> Record excerpts
****************************************
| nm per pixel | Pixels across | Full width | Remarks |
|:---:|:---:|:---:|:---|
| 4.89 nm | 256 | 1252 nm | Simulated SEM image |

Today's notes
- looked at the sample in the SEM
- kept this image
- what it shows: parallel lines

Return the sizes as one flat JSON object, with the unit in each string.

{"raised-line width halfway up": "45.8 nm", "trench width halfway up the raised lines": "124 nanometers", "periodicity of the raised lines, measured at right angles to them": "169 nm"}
****************************************

> Work order
Please reproduce exactly the lines in the listing above from the one containing "Today's notes" through the one containing "Return the sizes", both included, and nothing more.

> Answer space
Today's notes
- looked at the sample in the SEM
- kept this image
- what it shows: parallel lines

Return the sizes as one flat JSON object, with the unit in each string.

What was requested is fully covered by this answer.